───── Data under study

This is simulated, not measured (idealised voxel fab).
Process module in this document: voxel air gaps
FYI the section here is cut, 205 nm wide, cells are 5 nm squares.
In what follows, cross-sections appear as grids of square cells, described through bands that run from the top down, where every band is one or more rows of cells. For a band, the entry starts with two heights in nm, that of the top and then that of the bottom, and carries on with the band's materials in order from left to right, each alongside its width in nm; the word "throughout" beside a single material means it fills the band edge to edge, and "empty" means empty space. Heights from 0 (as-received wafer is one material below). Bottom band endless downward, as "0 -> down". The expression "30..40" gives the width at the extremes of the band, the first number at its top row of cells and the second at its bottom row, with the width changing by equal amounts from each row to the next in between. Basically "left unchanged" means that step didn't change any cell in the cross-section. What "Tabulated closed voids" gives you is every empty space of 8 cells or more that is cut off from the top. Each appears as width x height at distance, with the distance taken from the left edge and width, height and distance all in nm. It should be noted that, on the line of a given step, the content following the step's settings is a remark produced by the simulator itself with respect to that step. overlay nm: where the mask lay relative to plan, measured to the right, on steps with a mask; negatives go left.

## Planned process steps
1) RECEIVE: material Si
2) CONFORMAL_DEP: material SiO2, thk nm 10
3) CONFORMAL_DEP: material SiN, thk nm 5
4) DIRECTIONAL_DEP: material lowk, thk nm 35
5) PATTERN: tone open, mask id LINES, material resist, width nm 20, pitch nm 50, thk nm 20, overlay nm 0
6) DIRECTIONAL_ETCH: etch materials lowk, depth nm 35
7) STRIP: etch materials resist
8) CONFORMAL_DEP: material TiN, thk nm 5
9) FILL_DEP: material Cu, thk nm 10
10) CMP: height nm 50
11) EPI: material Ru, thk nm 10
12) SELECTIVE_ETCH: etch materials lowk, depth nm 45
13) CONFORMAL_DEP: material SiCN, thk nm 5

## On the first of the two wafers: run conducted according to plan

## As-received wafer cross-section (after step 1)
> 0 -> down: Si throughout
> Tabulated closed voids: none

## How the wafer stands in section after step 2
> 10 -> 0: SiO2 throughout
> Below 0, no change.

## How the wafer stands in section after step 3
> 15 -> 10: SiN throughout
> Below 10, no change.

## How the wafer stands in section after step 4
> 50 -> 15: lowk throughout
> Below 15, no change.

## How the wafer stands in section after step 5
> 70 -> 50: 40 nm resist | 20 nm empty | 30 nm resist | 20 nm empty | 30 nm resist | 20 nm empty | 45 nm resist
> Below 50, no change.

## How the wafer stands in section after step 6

──────────

# Exercise:
Although the records may continue, retype only the lines from the first one through the one containing "5) PATTERN: tone", exactly as they appear.

# Task result:
This is simulated, not measured (idealised voxel fab).
Process module in this document: voxel air gaps
FYI the section here is cut, 205 nm wide, cells are 5 nm squares.
In what follows, cross-sections appear as grids of square cells, described through bands that run from the top down, where every band is one or more rows of cells. For a band, the entry starts with two heights in nm, that of the top and then that of the bottom, and carries on with the band's materials in order from left to right, each alongside its width in nm; the word "throughout" beside a single material means it fills the band edge to edge, and "empty" means empty space. Heights from 0 (as-received wafer is one material below). Bottom band endless downward, as "0 -> down". The expression "30..40" gives the width at the extremes of the band, the first number at its top row of cells and the second at its bottom row, with the width changing by equal amounts from each row to the next in between. Basically "left unchanged" means that step didn't change any cell in the cross-section. What "Tabulated closed voids" gives you is every empty space of 8 cells or more that is cut off from the top. Each appears as width x height at distance, with the distance taken from the left edge and width, height and distance all in nm. It should be noted that, on the line of a given step, the content following the step's settings is a remark produced by the simulator itself with respect to that step. overlay nm: where the mask lay relative to plan, measured to the right, on steps with a mask; negatives go left.

## Planned process steps
1) RECEIVE: material Si
2) CONFORMAL_DEP: material SiO2, thk nm 10
3) CONFORMAL_DEP: material SiN, thk nm 5
4) DIRECTIONAL_DEP: material lowk, thk nm 35
5) PATTERN: tone open, mask id LINES, material resist, width nm 20, pitch nm 50, thk nm 20, overlay nm 0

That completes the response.